-- Source material follows --

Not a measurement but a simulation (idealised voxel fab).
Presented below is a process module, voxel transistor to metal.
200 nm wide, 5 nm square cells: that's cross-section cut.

-- Source material concluded --

■ **Work order**
Please output each entry above exactly, leaving nothing out.

■ **Exercise response**
Not a measurement but a simulation (idealised voxel fab).
Presented below is a process module, voxel transistor to metal.
200 nm wide, 5 nm square cells: that's cross-section cut.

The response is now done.